§ **DATA SECTION**
◆ ◆ ◆ ◆

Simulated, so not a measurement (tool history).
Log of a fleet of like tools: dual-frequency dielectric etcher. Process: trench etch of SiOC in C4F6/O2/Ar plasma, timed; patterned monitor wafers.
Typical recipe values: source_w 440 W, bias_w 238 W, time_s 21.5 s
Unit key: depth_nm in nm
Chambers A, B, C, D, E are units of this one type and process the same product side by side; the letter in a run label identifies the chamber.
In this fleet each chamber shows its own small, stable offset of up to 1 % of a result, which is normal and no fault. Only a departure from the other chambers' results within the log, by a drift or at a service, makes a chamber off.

◆ ◆ ◆ ◆

§ **ACTIVITY**
The records shown above are to be copied exactly, every one of them.

§ **TASK ANSWER**
Simulated, so not a measurement (tool history).
Log of a fleet of like tools: dual-frequency dielectric etcher. Process: trench etch of SiOC in C4F6/O2/Ar plasma, timed; patterned monitor wafers.
Typical recipe values: source_w 440 W, bias_w 238 W, time_s 21.5 s
Unit key: depth_nm in nm
Chambers A, B, C, D, E are units of this one type and process the same product side by side; the letter in a run label identifies the chamber.
In this fleet each chamber shows its own small, stable offset of up to 1 % of a result, which is normal and no fault. Only a departure from the other chambers' results within the log, by a drift or at a service, makes a chamber off.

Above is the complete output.